Supplied information:
┄┄┄┄┄┄
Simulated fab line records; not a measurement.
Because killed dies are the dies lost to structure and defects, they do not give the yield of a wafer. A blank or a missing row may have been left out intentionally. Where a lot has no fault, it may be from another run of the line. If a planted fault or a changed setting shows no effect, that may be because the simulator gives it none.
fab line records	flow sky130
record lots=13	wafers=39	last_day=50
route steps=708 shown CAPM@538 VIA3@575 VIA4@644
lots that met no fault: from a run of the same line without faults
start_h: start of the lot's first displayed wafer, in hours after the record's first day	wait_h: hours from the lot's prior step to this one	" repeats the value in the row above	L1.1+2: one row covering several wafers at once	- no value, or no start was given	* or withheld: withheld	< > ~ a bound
┄┄┄┄┄┄

Requirement: Take the listing above from its first line through the line containing "lots that met", and transcribe that stretch exactly, with no other lines.

Exercise result:
Simulated fab line records; not a measurement.
Because killed dies are the dies lost to structure and defects, they do not give the yield of a wafer. A blank or a missing row may have been left out intentionally. Where a lot has no fault, it may be from another run of the line. If a planted fault or a changed setting shows no effect, that may be because the simulator gives it none.
fab line records	flow sky130
record lots=13	wafers=39	last_day=50
route steps=708 shown CAPM@538 VIA3@575 VIA4@644
lots that met no fault: from a run of the same line without faults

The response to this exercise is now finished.